• Data supplied:
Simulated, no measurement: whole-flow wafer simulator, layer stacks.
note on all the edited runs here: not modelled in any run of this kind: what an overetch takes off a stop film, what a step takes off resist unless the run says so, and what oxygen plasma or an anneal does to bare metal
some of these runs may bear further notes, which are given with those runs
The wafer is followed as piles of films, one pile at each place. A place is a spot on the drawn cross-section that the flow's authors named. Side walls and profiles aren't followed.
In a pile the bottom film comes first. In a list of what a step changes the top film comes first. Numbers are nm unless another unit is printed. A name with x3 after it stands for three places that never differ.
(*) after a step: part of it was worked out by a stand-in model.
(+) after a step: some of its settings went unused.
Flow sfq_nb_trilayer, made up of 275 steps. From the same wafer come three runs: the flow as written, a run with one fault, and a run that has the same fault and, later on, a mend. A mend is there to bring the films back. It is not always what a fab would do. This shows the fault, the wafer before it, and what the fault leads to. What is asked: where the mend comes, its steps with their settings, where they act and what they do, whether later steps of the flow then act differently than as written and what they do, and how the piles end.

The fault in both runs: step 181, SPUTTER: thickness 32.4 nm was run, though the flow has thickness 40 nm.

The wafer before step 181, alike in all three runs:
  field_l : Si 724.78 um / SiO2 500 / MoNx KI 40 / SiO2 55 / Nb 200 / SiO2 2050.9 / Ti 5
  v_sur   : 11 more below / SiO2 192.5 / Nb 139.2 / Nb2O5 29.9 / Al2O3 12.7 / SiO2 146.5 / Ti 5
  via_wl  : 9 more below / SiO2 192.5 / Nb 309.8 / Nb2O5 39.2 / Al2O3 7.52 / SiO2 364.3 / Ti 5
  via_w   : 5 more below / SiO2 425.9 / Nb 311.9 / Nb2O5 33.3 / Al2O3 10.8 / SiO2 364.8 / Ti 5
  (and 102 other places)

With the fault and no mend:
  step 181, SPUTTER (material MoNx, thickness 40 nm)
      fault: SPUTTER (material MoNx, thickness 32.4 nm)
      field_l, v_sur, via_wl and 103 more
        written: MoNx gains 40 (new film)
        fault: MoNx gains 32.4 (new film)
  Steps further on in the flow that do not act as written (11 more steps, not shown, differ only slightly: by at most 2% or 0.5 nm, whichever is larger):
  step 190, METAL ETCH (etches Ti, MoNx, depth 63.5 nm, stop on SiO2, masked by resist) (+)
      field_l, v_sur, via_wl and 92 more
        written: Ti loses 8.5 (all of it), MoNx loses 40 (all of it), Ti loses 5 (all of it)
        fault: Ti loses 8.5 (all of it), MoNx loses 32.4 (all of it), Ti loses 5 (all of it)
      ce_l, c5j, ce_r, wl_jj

• Requirement:
Only the lines from the start of the material through the line bearing "The wafer before step" are needed, restated exactly, with both end lines included.

• Your solution:
Simulated, no measurement: whole-flow wafer simulator, layer stacks.
note on all the edited runs here: not modelled in any run of this kind: what an overetch takes off a stop film, what a step takes off resist unless the run says so, and what oxygen plasma or an anneal does to bare metal
some of these runs may bear further notes, which are given with those runs
The wafer is followed as piles of films, one pile at each place. A place is a spot on the drawn cross-section that the flow's authors named. Side walls and profiles aren't followed.
In a pile the bottom film comes first. In a list of what a step changes the top film comes first. Numbers are nm unless another unit is printed. A name with x3 after it stands for three places that never differ.
(*) after a step: part of it was worked out by a stand-in model.
(+) after a step: some of its settings went unused.
Flow sfq_nb_trilayer, made up of 275 steps. From the same wafer come three runs: the flow as written, a run with one fault, and a run that has the same fault and, later on, a mend. A mend is there to bring the films back. It is not always what a fab would do. This shows the fault, the wafer before it, and what the fault leads to. What is asked: where the mend comes, its steps with their settings, where they act and what they do, whether later steps of the flow then act differently than as written and what they do, and how the piles end.

The fault in both runs: step 181, SPUTTER: thickness 32.4 nm was run, though the flow has thickness 40 nm.

The wafer before step 181, alike in all three runs:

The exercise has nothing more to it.